Data provided
-- Opening Marker --

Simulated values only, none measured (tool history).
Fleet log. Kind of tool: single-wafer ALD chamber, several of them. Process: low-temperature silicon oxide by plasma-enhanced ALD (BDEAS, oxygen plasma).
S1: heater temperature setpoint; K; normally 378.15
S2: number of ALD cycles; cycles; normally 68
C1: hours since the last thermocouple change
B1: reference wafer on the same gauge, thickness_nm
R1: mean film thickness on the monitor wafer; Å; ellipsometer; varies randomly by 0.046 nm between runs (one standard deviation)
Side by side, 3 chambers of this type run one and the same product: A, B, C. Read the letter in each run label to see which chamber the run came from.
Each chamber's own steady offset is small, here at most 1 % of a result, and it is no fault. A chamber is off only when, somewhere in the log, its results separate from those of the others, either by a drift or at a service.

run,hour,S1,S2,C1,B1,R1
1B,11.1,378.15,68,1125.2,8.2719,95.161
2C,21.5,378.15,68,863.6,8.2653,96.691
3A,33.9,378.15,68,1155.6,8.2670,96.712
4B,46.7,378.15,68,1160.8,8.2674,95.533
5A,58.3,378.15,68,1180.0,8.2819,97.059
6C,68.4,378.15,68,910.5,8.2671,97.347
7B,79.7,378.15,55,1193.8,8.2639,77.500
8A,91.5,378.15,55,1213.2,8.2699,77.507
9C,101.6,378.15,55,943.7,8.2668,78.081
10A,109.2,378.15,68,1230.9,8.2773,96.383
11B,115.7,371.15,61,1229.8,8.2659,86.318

-- Closing Marker --

Task item
When the material above has been read, copy all of it exactly.

Written response
Simulated values only, none measured (tool history).
Fleet log. Kind of tool: single-wafer ALD chamber, several of them. Process: low-temperature silicon oxide by plasma-enhanced ALD (BDEAS, oxygen plasma).
S1: heater temperature setpoint; K; normally 378.15
S2: number of ALD cycles; cycles; normally 68
C1: hours since the last thermocouple change
B1: reference wafer on the same gauge, thickness_nm
R1: mean film thickness on the monitor wafer; Å; ellipsometer; varies randomly by 0.046 nm between runs (one standard deviation)
Side by side, 3 chambers of this type run one and the same product: A, B, C. Read the letter in each run label to see which chamber the run came from.
Each chamber's own steady offset is small, here at most 1 % of a result, and it is no fault. A chamber is off only when, somewhere in the log, its results separate from those of the others, either by a drift or at a service.

run,hour,S1,S2,C1,B1,R1
1B,11.1,378.15,68,1125.2,8.2719,95.161
2C,21.5,378.15,68,863.6,8.2653,96.691
3A,33.9,378.15,68,1155.6,8.2670,96.712
4B,46.7,378.15,68,1160.8,8.2674,95.533
5A,58.3,378.15,68,1180.0,8.2819,97.059
6C,68.4,378.15,68,910.5,8.2671,97.347
7B,79.7,378.15,55,1193.8,8.2639,77.500
8A,91.5,378.15,55,1213.2,8.2699,77.507
9C,101.6,378.15,55,943.7,8.2668,78.081
10A,109.2,378.15,68,1230.9,8.2773,96.383
11B,115.7,371.15,61,1229.8,8.2659,86.318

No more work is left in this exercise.